TASK ITEM —
Repeat exactly the lines from the first line of the records through the line containing "run 22 hour=359.8", and nothing more.

EXTRACTED MATERIAL —
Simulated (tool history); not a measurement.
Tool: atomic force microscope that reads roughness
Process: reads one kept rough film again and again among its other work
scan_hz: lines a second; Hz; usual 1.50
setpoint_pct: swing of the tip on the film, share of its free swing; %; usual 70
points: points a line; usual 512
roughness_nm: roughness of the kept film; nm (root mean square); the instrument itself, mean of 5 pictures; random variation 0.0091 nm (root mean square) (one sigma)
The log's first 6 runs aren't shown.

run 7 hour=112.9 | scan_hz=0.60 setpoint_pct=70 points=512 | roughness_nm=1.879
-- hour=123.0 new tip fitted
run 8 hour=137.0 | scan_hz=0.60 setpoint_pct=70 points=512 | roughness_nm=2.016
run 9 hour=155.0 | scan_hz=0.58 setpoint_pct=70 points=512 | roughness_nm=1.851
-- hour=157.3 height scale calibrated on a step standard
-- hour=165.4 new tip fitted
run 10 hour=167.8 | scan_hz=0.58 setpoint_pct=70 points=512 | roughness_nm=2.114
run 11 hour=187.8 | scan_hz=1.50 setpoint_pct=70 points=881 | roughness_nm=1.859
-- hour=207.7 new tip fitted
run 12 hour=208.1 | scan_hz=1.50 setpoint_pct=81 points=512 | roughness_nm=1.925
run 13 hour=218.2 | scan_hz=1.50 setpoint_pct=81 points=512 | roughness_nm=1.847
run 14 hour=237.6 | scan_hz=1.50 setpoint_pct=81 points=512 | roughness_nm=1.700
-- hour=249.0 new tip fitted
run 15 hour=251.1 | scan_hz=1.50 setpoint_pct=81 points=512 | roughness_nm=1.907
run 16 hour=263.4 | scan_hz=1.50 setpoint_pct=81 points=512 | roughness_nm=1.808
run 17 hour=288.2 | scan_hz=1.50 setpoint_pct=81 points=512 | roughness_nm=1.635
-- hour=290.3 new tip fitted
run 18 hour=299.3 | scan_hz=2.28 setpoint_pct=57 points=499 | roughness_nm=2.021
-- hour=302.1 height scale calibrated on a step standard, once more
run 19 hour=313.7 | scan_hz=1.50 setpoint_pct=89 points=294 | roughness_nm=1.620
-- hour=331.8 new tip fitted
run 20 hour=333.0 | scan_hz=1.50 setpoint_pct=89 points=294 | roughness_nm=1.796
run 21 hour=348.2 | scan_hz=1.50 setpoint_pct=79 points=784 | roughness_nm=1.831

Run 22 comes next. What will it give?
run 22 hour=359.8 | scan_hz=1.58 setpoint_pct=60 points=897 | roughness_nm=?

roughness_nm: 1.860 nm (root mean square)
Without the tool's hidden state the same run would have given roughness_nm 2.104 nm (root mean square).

TASK OUTPUT —
Simulated (tool history); not a measurement.
Tool: atomic force microscope that reads roughness
Process: reads one kept rough film again and again among its other work
scan_hz: lines a second; Hz; usual 1.50
setpoint_pct: swing of the tip on the film, share of its free swing; %; usual 70
points: points a line; usual 512
roughness_nm: roughness of the kept film; nm (root mean square); the instrument itself, mean of 5 pictures; random variation 0.0091 nm (root mean square) (one sigma)
The log's first 6 runs aren't shown.

run 7 hour=112.9 | scan_hz=0.60 setpoint_pct=70 points=512 | roughness_nm=1.879
-- hour=123.0 new tip fitted
run 8 hour=137.0 | scan_hz=0.60 setpoint_pct=70 points=512 | roughness_nm=2.016
run 9 hour=155.0 | scan_hz=0.58 setpoint_pct=70 points=512 | roughness_nm=1.851
-- hour=157.3 height scale calibrated on a step standard
-- hour=165.4 new tip fitted
run 10 hour=167.8 | scan_hz=0.58 setpoint_pct=70 points=512 | roughness_nm=2.114
run 11 hour=187.8 | scan_hz=1.50 setpoint_pct=70 points=881 | roughness_nm=1.859
-- hour=207.7 new tip fitted
run 12 hour=208.1 | scan_hz=1.50 setpoint_pct=81 points=512 | roughness_nm=1.925
run 13 hour=218.2 | scan_hz=1.50 setpoint_pct=81 points=512 | roughness_nm=1.847
run 14 hour=237.6 | scan_hz=1.50 setpoint_pct=81 points=512 | roughness_nm=1.700
-- hour=249.0 new tip fitted
run 15 hour=251.1 | scan_hz=1.50 setpoint_pct=81 points=512 | roughness_nm=1.907
run 16 hour=263.4 | scan_hz=1.50 setpoint_pct=81 points=512 | roughness_nm=1.808
run 17 hour=288.2 | scan_hz=1.50 setpoint_pct=81 points=512 | roughness_nm=1.635
-- hour=290.3 new tip fitted
run 18 hour=299.3 | scan_hz=2.28 setpoint_pct=57 points=499 | roughness_nm=2.021
-- hour=302.1 height scale calibrated on a step standard, once more
run 19 hour=313.7 | scan_hz=1.50 setpoint_pct=89 points=294 | roughness_nm=1.620
-- hour=331.8 new tip fitted
run 20 hour=333.0 | scan_hz=1.50 setpoint_pct=89 points=294 | roughness_nm=1.796
run 21 hour=348.2 | scan_hz=1.50 setpoint_pct=79 points=784 | roughness_nm=1.831

Run 22 comes next. What will it give?
run 22 hour=359.8 | scan_hz=1.58 setpoint_pct=60 points=897 | roughness_nm=?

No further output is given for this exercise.